===
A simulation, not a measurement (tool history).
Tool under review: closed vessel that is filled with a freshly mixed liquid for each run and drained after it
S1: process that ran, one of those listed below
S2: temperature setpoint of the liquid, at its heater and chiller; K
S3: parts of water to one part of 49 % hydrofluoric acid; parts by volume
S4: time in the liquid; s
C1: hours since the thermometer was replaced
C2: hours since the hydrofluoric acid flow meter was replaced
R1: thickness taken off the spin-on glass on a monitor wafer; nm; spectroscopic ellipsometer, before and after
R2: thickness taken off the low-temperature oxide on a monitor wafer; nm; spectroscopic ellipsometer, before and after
===

== WORK ITEM ==
Everything in the listing above should be printed again exactly.

== TASK RESPONSE ==
A simulation, not a measurement (tool history).
Tool under review: closed vessel that is filled with a freshly mixed liquid for each run and drained after it
S1: process that ran, one of those listed below
S2: temperature setpoint of the liquid, at its heater and chiller; K
S3: parts of water to one part of 49 % hydrofluoric acid; parts by volume
S4: time in the liquid; s
C1: hours since the thermometer was replaced
C2: hours since the hydrofluoric acid flow meter was replaced
R1: thickness taken off the spin-on glass on a monitor wafer; nm; spectroscopic ellipsometer, before and after
R2: thickness taken off the low-temperature oxide on a monitor wafer; nm; spectroscopic ellipsometer, before and after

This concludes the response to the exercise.